_ENTRIES PROVIDED_:
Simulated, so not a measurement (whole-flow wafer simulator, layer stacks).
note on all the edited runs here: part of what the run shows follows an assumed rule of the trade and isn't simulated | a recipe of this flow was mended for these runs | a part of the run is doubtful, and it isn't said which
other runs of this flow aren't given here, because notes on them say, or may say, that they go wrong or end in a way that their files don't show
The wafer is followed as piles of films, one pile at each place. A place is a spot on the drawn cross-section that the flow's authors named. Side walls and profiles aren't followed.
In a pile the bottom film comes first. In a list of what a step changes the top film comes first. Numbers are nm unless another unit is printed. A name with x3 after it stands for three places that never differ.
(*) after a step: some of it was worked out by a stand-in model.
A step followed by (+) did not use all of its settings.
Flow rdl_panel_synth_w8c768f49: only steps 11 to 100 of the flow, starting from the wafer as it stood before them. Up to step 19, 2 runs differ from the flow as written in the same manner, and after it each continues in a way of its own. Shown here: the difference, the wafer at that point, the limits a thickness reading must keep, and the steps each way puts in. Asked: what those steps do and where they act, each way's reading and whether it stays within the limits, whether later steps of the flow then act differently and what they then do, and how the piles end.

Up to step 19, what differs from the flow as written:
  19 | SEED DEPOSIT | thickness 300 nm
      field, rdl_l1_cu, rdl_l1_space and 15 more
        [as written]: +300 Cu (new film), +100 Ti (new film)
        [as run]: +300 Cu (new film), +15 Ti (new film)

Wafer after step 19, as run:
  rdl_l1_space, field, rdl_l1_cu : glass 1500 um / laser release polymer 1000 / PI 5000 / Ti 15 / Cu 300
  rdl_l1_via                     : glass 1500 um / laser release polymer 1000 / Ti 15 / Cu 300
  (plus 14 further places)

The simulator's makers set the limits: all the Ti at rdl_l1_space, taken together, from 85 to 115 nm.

_REQUIRED ACTION_: Starting at the first line of the data above, please restate word for word every line up to and including the one that holds "other runs of", and add nothing else.

_ANSWER AREA_:
Simulated, so not a measurement (whole-flow wafer simulator, layer stacks).
note on all the edited runs here: part of what the run shows follows an assumed rule of the trade and isn't simulated | a recipe of this flow was mended for these runs | a part of the run is doubtful, and it isn't said which
other runs of this flow aren't given here, because notes on them say, or may say, that they go wrong or end in a way that their files don't show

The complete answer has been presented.